LISTED ENTRIES ->
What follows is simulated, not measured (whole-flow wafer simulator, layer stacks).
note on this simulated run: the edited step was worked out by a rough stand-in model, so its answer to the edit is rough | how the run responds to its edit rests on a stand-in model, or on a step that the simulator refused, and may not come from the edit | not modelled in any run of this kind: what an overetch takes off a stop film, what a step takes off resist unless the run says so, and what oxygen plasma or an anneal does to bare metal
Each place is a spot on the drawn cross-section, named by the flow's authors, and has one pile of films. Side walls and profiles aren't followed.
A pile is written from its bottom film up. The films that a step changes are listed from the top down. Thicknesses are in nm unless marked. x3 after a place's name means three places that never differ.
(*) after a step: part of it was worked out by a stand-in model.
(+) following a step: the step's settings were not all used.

TASK ITEM -> Copy out all the entries shown above, character for character.

REPLY ->
What follows is simulated, not measured (whole-flow wafer simulator, layer stacks).
note on this simulated run: the edited step was worked out by a rough stand-in model, so its answer to the edit is rough | how the run responds to its edit rests on a stand-in model, or on a step that the simulator refused, and may not come from the edit | not modelled in any run of this kind: what an overetch takes off a stop film, what a step takes off resist unless the run says so, and what oxygen plasma or an anneal does to bare metal
Each place is a spot on the drawn cross-section, named by the flow's authors, and has one pile of films. Side walls and profiles aren't followed.
A pile is written from its bottom film up. The films that a step changes are listed from the top down. Thicknesses are in nm unless marked. x3 after a place's name means three places that never differ.
(*) after a step: part of it was worked out by a stand-in model.
(+) following a step: the step's settings were not all used.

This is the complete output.